- INFORMATION GIVEN:
-----
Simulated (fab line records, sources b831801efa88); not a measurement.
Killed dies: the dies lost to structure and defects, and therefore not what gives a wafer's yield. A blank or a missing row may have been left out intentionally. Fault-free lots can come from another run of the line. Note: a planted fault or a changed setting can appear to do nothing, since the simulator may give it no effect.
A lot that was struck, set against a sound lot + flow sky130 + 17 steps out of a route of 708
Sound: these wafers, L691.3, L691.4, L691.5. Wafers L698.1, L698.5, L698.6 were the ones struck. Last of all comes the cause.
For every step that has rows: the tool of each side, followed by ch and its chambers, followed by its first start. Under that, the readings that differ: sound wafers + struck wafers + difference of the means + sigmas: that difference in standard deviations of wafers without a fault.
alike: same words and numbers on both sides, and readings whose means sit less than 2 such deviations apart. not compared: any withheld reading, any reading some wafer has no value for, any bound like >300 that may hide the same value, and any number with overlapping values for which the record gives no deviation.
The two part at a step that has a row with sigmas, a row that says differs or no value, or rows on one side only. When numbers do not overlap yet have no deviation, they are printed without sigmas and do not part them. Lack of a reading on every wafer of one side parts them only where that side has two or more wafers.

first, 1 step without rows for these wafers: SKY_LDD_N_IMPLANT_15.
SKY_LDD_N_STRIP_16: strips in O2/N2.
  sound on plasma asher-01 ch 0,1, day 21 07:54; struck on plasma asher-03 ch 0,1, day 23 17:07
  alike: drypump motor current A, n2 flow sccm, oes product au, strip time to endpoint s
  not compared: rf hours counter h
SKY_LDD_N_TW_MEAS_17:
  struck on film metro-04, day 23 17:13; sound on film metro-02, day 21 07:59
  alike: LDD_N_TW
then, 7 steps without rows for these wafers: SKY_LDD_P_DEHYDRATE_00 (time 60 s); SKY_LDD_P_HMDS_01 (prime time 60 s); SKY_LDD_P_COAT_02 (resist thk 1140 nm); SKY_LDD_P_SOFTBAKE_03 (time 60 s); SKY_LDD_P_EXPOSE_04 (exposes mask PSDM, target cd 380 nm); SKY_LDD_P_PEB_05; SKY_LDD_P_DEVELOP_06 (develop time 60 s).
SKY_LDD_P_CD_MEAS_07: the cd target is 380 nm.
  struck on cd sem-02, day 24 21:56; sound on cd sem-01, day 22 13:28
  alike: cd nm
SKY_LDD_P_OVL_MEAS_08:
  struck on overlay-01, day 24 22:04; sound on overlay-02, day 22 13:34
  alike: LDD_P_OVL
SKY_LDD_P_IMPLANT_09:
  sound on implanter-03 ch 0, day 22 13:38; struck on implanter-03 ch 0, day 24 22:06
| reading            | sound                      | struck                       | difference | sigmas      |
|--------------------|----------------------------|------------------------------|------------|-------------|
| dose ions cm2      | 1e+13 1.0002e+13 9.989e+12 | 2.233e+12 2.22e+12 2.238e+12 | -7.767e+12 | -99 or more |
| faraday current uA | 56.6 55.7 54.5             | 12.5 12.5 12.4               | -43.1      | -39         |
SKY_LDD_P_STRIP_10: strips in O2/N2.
-----

- ASSIGNED TASK:
Within the material above, transcribe exactly the lines that run from the line holding "A lot that was" through the line holding "alike: same words".

- TASK OUTPUT:
A lot that was struck, set against a sound lot + flow sky130 + 17 steps out of a route of 708
Sound: these wafers, L691.3, L691.4, L691.5. Wafers L698.1, L698.5, L698.6 were the ones struck. Last of all comes the cause.
For every step that has rows: the tool of each side, followed by ch and its chambers, followed by its first start. Under that, the readings that differ: sound wafers + struck wafers + difference of the means + sigmas: that difference in standard deviations of wafers without a fault.
alike: same words and numbers on both sides, and readings whose means sit less than 2 such deviations apart. not compared: any withheld reading, any reading some wafer has no value for, any bound like >300 that may hide the same value, and any number with overlapping values for which the record gives no deviation.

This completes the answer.